## Action item
Rewrite the full material exactly; no line may be skipped.

[Given entries Boundary: Start]
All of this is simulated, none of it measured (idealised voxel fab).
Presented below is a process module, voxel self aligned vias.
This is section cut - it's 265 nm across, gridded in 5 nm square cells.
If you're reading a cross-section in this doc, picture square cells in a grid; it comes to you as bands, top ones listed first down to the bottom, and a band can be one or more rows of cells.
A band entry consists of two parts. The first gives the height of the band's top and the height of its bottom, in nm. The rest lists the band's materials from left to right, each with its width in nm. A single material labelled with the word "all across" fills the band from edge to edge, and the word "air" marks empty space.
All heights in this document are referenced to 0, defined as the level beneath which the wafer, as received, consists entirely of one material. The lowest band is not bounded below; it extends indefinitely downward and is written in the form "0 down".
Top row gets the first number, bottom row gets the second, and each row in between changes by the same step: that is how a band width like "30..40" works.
[Given entries Boundary: End]

## Exercise output
All of this is simulated, none of it measured (idealised voxel fab).
Presented below is a process module, voxel self aligned vias.
This is section cut - it's 265 nm across, gridded in 5 nm square cells.
If you're reading a cross-section in this doc, picture square cells in a grid; it comes to you as bands, top ones listed first down to the bottom, and a band can be one or more rows of cells.
A band entry consists of two parts. The first gives the height of the band's top and the height of its bottom, in nm. The rest lists the band's materials from left to right, each with its width in nm. A single material labelled with the word "all across" fills the band from edge to edge, and the word "air" marks empty space.
All heights in this document are referenced to 0, defined as the level beneath which the wafer, as received, consists entirely of one material. The lowest band is not bounded below; it extends indefinitely downward and is written in the form "0 down".
Top row gets the first number, bottom row gets the second, and each row in between changes by the same step: that is how a band width like "30..40" works.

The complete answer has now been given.